Work request → In exact form, set down only those lines of the material that run from its first line to the line with "[D1 BONDPAD]", inclusive.

Provided data →
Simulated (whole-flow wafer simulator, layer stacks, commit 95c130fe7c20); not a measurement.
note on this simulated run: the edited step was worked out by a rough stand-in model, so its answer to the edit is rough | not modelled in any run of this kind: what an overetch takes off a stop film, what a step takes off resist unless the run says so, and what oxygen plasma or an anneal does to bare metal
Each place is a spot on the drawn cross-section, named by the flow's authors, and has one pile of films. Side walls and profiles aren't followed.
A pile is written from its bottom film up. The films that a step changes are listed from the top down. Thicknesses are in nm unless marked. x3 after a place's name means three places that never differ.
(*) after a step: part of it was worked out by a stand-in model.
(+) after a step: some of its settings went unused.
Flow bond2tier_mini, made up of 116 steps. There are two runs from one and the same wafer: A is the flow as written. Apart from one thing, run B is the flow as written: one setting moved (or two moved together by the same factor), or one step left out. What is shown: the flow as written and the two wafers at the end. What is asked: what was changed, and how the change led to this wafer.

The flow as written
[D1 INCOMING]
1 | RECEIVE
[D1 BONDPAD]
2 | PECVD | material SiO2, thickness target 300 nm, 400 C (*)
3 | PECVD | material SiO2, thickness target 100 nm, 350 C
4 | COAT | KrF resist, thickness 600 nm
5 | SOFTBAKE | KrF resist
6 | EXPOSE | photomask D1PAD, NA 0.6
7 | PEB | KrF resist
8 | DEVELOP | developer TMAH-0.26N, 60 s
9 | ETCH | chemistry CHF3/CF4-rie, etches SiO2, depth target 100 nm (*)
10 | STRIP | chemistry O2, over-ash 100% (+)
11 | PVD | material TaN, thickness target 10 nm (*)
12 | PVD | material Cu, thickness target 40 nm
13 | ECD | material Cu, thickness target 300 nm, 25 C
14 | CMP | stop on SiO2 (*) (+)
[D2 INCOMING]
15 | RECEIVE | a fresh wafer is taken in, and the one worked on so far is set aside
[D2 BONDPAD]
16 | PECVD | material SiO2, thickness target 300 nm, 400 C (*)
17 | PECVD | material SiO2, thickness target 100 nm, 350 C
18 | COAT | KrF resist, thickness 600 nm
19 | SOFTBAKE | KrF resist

Exercise output →
Simulated (whole-flow wafer simulator, layer stacks, commit 95c130fe7c20); not a measurement.
note on this simulated run: the edited step was worked out by a rough stand-in model, so its answer to the edit is rough | not modelled in any run of this kind: what an overetch takes off a stop film, what a step takes off resist unless the run says so, and what oxygen plasma or an anneal does to bare metal
Each place is a spot on the drawn cross-section, named by the flow's authors, and has one pile of films. Side walls and profiles aren't followed.
A pile is written from its bottom film up. The films that a step changes are listed from the top down. Thicknesses are in nm unless marked. x3 after a place's name means three places that never differ.
(*) after a step: part of it was worked out by a stand-in model.
(+) after a step: some of its settings went unused.
Flow bond2tier_mini, made up of 116 steps. There are two runs from one and the same wafer: A is the flow as written. Apart from one thing, run B is the flow as written: one setting moved (or two moved together by the same factor), or one step left out. What is shown: the flow as written and the two wafers at the end. What is asked: what was changed, and how the change led to this wafer.

The flow as written
[D1 INCOMING]
1 | RECEIVE
[D1 BONDPAD]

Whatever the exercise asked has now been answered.